**ACTION ITEM**
Every line below between the one holding "## EACH WAFER AND ITS CHAMBER" and the one holding "Placed correctly: 4", inclusive, should be copied exactly, and no other line.

--- STUDY MATERIAL Enclosed Below ---

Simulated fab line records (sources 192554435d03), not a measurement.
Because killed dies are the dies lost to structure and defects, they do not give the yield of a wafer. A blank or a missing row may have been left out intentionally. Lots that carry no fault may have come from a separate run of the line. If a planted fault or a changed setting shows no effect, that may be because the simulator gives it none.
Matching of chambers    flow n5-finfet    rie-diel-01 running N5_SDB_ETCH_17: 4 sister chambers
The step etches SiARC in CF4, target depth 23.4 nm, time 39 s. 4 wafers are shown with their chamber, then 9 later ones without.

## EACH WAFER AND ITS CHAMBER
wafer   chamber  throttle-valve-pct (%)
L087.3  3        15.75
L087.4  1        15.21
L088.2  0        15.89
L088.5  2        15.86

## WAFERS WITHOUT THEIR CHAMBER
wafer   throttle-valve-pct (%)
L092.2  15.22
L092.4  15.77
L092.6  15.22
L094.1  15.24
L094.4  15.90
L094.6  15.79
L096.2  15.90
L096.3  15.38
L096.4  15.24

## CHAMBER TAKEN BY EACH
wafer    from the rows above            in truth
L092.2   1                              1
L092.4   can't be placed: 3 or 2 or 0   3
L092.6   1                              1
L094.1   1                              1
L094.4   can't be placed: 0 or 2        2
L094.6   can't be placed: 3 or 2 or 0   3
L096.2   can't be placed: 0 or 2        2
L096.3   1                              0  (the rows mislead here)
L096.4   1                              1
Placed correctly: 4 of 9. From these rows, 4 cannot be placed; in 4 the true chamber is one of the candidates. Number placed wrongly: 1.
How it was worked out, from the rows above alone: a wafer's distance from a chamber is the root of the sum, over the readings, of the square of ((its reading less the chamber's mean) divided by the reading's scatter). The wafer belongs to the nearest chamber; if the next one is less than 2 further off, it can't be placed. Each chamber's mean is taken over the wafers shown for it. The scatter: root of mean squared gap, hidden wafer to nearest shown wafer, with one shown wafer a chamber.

--- End of Enclosed STUDY MATERIAL ---

**TASK RESULT**
## EACH WAFER AND ITS CHAMBER
wafer   chamber  throttle-valve-pct (%)
L087.3  3        15.75
L087.4  1        15.21
L088.2  0        15.89
L088.5  2        15.86

## WAFERS WITHOUT THEIR CHAMBER
wafer   throttle-valve-pct (%)
L092.2  15.22
L092.4  15.77
L092.6  15.22
L094.1  15.24
L094.4  15.90
L094.6  15.79
L096.2  15.90
L096.3  15.38
L096.4  15.24

## CHAMBER TAKEN BY EACH
wafer    from the rows above            in truth
L092.2   1                              1
L092.4   can't be placed: 3 or 2 or 0   3
L092.6   1                              1
L094.1   1                              1
L094.4   can't be placed: 0 or 2        2
L094.6   can't be placed: 3 or 2 or 0   3
L096.2   can't be placed: 0 or 2        2
L096.3   1                              0  (the rows mislead here)
L096.4   1                              1
Placed correctly: 4 of 9. From these rows, 4 cannot be placed; in 4 the true chamber is one of the candidates. Number placed wrongly: 1.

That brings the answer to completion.